> BRIEF
Your task is to retype the listing word for word.

> SUPPLIED ENTRIES
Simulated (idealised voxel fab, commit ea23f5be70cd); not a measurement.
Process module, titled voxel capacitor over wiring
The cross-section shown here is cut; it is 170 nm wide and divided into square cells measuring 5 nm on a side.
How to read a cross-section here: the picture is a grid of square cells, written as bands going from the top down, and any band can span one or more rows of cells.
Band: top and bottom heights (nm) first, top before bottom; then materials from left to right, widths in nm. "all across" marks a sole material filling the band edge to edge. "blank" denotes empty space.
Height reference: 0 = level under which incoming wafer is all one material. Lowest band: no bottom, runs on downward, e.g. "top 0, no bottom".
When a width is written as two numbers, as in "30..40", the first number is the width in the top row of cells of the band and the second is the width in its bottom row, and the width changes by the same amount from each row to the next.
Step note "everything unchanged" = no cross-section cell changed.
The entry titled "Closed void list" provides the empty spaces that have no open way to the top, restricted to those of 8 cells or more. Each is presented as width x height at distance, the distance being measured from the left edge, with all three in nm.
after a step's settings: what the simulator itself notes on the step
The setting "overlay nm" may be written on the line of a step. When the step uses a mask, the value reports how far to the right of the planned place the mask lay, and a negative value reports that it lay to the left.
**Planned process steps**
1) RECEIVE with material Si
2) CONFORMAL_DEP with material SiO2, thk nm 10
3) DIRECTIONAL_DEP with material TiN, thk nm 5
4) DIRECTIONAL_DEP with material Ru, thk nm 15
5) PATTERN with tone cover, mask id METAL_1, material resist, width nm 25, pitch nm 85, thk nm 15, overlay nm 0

> TASK RESPONSE
Simulated (idealised voxel fab, commit ea23f5be70cd); not a measurement.
Process module, titled voxel capacitor over wiring
The cross-section shown here is cut; it is 170 nm wide and divided into square cells measuring 5 nm on a side.
How to read a cross-section here: the picture is a grid of square cells, written as bands going from the top down, and any band can span one or more rows of cells.
Band: top and bottom heights (nm) first, top before bottom; then materials from left to right, widths in nm. "all across" marks a sole material filling the band edge to edge. "blank" denotes empty space.
Height reference: 0 = level under which incoming wafer is all one material. Lowest band: no bottom, runs on downward, e.g. "top 0, no bottom".
When a width is written as two numbers, as in "30..40", the first number is the width in the top row of cells of the band and the second is the width in its bottom row, and the width changes by the same amount from each row to the next.
Step note "everything unchanged" = no cross-section cell changed.
The entry titled "Closed void list" provides the empty spaces that have no open way to the top, restricted to those of 8 cells or more. Each is presented as width x height at distance, the distance being measured from the left edge, with all three in nm.
after a step's settings: what the simulator itself notes on the step
The setting "overlay nm" may be written on the line of a step. When the step uses a mask, the value reports how far to the right of the planned place the mask lay, and a negative value reports that it lay to the left.
**Planned process steps**
1) RECEIVE with material Si
2) CONFORMAL_DEP with material SiO2, thk nm 10
3) DIRECTIONAL_DEP with material TiN, thk nm 5
4) DIRECTIONAL_DEP with material Ru, thk nm 15
5) PATTERN with tone cover, mask id METAL_1, material resist, width nm 25, pitch nm 85, thk nm 15, overlay nm 0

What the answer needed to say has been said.